RECORDS SUPPLIED:
--

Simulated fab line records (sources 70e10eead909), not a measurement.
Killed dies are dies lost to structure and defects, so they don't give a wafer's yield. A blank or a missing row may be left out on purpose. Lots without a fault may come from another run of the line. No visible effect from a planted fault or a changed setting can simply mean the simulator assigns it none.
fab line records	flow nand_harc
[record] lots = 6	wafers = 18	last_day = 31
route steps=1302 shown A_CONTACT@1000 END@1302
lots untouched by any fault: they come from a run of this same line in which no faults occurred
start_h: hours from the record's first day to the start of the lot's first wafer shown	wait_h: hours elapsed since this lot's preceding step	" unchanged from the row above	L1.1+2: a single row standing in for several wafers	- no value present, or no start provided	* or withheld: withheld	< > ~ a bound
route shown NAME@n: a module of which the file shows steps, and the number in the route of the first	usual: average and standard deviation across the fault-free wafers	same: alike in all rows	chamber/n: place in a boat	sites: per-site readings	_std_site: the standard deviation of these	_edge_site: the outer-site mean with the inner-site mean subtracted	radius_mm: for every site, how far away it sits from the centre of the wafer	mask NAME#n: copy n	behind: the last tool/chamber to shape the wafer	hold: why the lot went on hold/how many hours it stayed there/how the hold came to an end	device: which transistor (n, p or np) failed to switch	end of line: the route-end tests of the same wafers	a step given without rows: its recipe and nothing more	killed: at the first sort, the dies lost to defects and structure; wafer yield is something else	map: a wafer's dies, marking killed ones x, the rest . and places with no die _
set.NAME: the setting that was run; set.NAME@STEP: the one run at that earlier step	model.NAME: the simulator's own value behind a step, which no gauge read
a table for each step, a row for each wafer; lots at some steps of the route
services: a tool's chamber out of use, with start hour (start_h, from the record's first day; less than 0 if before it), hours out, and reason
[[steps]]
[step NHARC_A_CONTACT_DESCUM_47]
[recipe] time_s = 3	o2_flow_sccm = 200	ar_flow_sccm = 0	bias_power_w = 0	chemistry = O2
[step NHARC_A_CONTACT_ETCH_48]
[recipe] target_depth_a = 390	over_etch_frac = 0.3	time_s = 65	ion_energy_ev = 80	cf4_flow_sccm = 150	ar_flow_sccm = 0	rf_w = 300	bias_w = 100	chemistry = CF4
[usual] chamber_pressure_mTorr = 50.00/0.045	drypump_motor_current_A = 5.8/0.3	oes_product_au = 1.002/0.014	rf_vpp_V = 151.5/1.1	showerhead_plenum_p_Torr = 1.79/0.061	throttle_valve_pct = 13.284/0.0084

--

WORK REQUEST:
What you return must be the lines above that run from the line with "a table for" to the line with "[step NHARC_A_CONTACT_ETCH_48]", inclusive, each copied exactly.

WRITTEN SOLUTION:
a table for each step, a row for each wafer; lots at some steps of the route
services: a tool's chamber out of use, with start hour (start_h, from the record's first day; less than 0 if before it), hours out, and reason
[[steps]]
[step NHARC_A_CONTACT_DESCUM_47]
[recipe] time_s = 3	o2_flow_sccm = 200	ar_flow_sccm = 0	bias_power_w = 0	chemistry = O2
[step NHARC_A_CONTACT_ETCH_48]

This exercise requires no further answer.